:: Extracted entries ::

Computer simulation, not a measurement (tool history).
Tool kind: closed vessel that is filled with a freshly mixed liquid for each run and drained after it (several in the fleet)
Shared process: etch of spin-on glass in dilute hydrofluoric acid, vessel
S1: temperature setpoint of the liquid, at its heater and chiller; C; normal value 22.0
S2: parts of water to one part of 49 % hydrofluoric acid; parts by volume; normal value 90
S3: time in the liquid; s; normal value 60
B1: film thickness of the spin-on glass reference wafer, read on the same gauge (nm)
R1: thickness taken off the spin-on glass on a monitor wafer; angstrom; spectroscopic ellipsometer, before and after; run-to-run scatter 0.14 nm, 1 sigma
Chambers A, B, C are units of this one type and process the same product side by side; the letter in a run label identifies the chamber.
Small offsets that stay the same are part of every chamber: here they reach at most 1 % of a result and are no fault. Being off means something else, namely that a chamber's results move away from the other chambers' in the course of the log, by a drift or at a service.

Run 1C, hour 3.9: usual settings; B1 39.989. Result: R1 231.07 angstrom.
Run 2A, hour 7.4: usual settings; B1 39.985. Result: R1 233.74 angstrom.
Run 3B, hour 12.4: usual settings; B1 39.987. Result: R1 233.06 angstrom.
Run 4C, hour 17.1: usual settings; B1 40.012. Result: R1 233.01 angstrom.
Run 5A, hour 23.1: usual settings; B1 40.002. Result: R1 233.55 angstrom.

:::

_Requirement_.
Set down, word for word, each line from the top of the records above through the line with "B1: film thickness".

_Exercise answer_.
Computer simulation, not a measurement (tool history).
Tool kind: closed vessel that is filled with a freshly mixed liquid for each run and drained after it (several in the fleet)
Shared process: etch of spin-on glass in dilute hydrofluoric acid, vessel
S1: temperature setpoint of the liquid, at its heater and chiller; C; normal value 22.0
S2: parts of water to one part of 49 % hydrofluoric acid; parts by volume; normal value 90
S3: time in the liquid; s; normal value 60
B1: film thickness of the spin-on glass reference wafer, read on the same gauge (nm)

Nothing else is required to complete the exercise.